**Supplied records**
___
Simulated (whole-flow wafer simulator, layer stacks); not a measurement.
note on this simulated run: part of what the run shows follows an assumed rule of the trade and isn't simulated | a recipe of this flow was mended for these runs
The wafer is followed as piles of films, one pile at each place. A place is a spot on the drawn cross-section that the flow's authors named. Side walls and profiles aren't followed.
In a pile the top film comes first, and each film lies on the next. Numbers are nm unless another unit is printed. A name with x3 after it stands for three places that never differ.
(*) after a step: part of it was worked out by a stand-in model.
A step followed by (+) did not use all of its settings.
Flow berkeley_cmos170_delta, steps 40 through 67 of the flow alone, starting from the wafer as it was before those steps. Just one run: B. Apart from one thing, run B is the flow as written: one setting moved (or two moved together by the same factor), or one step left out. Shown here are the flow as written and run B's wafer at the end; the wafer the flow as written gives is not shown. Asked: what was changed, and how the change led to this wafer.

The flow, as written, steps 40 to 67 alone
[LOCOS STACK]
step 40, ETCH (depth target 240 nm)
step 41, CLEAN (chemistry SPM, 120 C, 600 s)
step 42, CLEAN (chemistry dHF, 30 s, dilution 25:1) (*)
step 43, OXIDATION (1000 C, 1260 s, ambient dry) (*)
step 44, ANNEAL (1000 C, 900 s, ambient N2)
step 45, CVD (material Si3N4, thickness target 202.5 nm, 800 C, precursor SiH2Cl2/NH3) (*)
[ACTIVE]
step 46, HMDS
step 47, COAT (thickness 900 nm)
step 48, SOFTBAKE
___

**Requirement**
Each record above should be repeated exactly as it appears.

**Response box**
Simulated (whole-flow wafer simulator, layer stacks); not a measurement.
note on this simulated run: part of what the run shows follows an assumed rule of the trade and isn't simulated | a recipe of this flow was mended for these runs
The wafer is followed as piles of films, one pile at each place. A place is a spot on the drawn cross-section that the flow's authors named. Side walls and profiles aren't followed.
In a pile the top film comes first, and each film lies on the next. Numbers are nm unless another unit is printed. A name with x3 after it stands for three places that never differ.
(*) after a step: part of it was worked out by a stand-in model.
A step followed by (+) did not use all of its settings.
Flow berkeley_cmos170_delta, steps 40 through 67 of the flow alone, starting from the wafer as it was before those steps. Just one run: B. Apart from one thing, run B is the flow as written: one setting moved (or two moved together by the same factor), or one step left out. Shown here are the flow as written and run B's wafer at the end; the wafer the flow as written gives is not shown. Asked: what was changed, and how the change led to this wafer.

The flow, as written, steps 40 to 67 alone
[LOCOS STACK]
step 40, ETCH (depth target 240 nm)
step 41, CLEAN (chemistry SPM, 120 C, 600 s)
step 42, CLEAN (chemistry dHF, 30 s, dilution 25:1) (*)
step 43, OXIDATION (1000 C, 1260 s, ambient dry) (*)
step 44, ANNEAL (1000 C, 900 s, ambient N2)
step 45, CVD (material Si3N4, thickness target 202.5 nm, 800 C, precursor SiH2Cl2/NH3) (*)
[ACTIVE]
step 46, HMDS
step 47, COAT (thickness 900 nm)
step 48, SOFTBAKE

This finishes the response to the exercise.